▶ **Work instruction**:
Your job is to set down the stretch of entries that opens with the line containing "run 5 hour=21.4" and closes with the line containing "run 7 hour=32.8". Keep both end lines, copy each exactly, and add nothing.

▶ **Supplied information**:
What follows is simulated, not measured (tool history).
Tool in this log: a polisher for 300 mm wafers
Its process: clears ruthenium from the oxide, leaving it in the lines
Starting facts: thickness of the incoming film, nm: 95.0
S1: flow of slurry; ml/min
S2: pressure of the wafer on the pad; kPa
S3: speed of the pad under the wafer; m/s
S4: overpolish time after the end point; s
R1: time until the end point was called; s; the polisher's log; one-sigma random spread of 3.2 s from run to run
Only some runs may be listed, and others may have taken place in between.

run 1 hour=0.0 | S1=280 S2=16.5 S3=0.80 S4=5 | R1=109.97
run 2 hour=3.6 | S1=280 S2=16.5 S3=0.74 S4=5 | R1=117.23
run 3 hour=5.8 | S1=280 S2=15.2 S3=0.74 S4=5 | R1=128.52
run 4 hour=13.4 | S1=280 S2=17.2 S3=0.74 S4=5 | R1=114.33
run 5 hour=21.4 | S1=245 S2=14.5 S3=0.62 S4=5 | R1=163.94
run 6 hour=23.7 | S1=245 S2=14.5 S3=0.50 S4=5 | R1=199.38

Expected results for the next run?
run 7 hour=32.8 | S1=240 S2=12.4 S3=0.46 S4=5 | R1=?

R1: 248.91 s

▶ **Answer space**:
run 5 hour=21.4 | S1=245 S2=14.5 S3=0.62 S4=5 | R1=163.94
run 6 hour=23.7 | S1=245 S2=14.5 S3=0.50 S4=5 | R1=199.38

Expected results for the next run?
run 7 hour=32.8 | S1=240 S2=12.4 S3=0.46 S4=5 | R1=?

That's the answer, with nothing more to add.